►

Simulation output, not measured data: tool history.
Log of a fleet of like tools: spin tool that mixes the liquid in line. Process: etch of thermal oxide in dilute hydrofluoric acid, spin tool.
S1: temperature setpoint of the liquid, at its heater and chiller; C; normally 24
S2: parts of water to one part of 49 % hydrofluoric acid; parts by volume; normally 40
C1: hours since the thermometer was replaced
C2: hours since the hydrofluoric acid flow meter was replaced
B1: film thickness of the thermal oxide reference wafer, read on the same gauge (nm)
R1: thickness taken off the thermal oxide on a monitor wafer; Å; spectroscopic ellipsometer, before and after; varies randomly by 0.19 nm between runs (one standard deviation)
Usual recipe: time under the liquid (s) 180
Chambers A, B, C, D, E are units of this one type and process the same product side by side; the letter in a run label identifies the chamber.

◄

ASSIGNMENT:
In the material above, locate the line containing "S1: temperature setpoint" and the line containing "Usual recipe: time under the liquid (s) 180". Transcribe exactly those two lines and every line between them, and nothing more.

ANSWER BOX:
S1: temperature setpoint of the liquid, at its heater and chiller; C; normally 24
S2: parts of water to one part of 49 % hydrofluoric acid; parts by volume; normally 40
C1: hours since the thermometer was replaced
C2: hours since the hydrofluoric acid flow meter was replaced
B1: film thickness of the thermal oxide reference wafer, read on the same gauge (nm)
R1: thickness taken off the thermal oxide on a monitor wafer; Å; spectroscopic ellipsometer, before and after; varies randomly by 0.19 nm between runs (one standard deviation)
Usual recipe: time under the liquid (s) 180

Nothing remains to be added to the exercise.